***

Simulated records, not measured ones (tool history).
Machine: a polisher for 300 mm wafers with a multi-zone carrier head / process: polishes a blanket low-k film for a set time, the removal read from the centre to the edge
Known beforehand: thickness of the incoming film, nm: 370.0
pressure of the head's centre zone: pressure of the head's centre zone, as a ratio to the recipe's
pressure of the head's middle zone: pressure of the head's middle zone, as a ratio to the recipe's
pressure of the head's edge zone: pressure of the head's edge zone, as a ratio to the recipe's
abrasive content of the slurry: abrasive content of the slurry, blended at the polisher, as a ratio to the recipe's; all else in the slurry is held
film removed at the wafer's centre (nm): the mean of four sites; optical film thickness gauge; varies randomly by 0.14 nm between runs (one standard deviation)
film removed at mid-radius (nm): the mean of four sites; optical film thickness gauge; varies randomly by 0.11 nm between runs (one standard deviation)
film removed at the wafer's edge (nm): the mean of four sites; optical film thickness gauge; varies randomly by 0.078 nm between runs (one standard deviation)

***

ASSIGNMENT:
Whatever the number of entries above, each one is to be copied exactly.

RESPONSE AREA:
Simulated records, not measured ones (tool history).
Machine: a polisher for 300 mm wafers with a multi-zone carrier head / process: polishes a blanket low-k film for a set time, the removal read from the centre to the edge
Known beforehand: thickness of the incoming film, nm: 370.0
pressure of the head's centre zone: pressure of the head's centre zone, as a ratio to the recipe's
pressure of the head's middle zone: pressure of the head's middle zone, as a ratio to the recipe's
pressure of the head's edge zone: pressure of the head's edge zone, as a ratio to the recipe's
abrasive content of the slurry: abrasive content of the slurry, blended at the polisher, as a ratio to the recipe's; all else in the slurry is held
film removed at the wafer's centre (nm): the mean of four sites; optical film thickness gauge; varies randomly by 0.14 nm between runs (one standard deviation)
film removed at mid-radius (nm): the mean of four sites; optical film thickness gauge; varies randomly by 0.11 nm between runs (one standard deviation)
film removed at the wafer's edge (nm): the mean of four sites; optical film thickness gauge; varies randomly by 0.078 nm between runs (one standard deviation)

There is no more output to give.